→ **Work task**: Please print the entries below exactly, from the line with "overlay nm: for" through the line with "- Unchanged below 10.", including both of those lines and leaving out all others.

→ **Listed records**:
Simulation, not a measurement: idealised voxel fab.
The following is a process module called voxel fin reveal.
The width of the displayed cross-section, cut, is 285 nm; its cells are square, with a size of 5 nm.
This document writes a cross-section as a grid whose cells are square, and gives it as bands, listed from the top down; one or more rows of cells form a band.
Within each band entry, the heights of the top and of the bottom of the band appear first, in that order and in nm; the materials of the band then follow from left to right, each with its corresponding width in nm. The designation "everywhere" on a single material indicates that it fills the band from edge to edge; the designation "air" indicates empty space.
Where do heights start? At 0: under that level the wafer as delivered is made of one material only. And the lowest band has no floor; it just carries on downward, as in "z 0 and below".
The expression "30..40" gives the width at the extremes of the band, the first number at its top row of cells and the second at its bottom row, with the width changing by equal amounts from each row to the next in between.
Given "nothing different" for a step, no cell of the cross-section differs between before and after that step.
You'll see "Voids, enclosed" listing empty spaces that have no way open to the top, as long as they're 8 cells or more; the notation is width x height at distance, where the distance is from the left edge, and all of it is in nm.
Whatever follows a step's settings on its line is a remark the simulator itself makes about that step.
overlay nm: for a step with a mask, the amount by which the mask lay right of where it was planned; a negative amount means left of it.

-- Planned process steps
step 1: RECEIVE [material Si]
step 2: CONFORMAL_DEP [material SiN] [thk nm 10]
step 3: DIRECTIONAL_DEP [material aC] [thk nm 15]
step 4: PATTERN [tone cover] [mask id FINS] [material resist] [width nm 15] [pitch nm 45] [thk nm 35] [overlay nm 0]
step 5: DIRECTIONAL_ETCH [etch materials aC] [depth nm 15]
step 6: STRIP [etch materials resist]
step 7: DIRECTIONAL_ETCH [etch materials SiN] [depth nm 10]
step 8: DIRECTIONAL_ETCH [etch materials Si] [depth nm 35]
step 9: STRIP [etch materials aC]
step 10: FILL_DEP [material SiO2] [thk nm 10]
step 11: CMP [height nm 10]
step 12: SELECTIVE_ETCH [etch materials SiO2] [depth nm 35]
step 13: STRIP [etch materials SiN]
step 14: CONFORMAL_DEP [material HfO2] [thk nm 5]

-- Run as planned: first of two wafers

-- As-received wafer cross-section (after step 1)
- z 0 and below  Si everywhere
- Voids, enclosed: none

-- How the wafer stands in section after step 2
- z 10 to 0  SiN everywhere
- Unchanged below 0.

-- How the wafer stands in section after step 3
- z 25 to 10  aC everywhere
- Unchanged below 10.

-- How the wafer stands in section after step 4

→ **Written answer**:
overlay nm: for a step with a mask, the amount by which the mask lay right of where it was planned; a negative amount means left of it.

-- Planned process steps
step 1: RECEIVE [material Si]
step 2: CONFORMAL_DEP [material SiN] [thk nm 10]
step 3: DIRECTIONAL_DEP [material aC] [thk nm 15]
step 4: PATTERN [tone cover] [mask id FINS] [material resist] [width nm 15] [pitch nm 45] [thk nm 35] [overlay nm 0]
step 5: DIRECTIONAL_ETCH [etch materials aC] [depth nm 15]
step 6: STRIP [etch materials resist]
step 7: DIRECTIONAL_ETCH [etch materials SiN] [depth nm 10]
step 8: DIRECTIONAL_ETCH [etch materials Si] [depth nm 35]
step 9: STRIP [etch materials aC]
step 10: FILL_DEP [material SiO2] [thk nm 10]
step 11: CMP [height nm 10]
step 12: SELECTIVE_ETCH [etch materials SiO2] [depth nm 35]
step 13: STRIP [etch materials SiN]
step 14: CONFORMAL_DEP [material HfO2] [thk nm 5]

-- Run as planned: first of two wafers

-- As-received wafer cross-section (after step 1)
- z 0 and below  Si everywhere
- Voids, enclosed: none

-- How the wafer stands in section after step 2
- z 10 to 0  SiN everywhere
- Unchanged below 0.

-- How the wafer stands in section after step 3
- z 25 to 10  aC everywhere
- Unchanged below 10.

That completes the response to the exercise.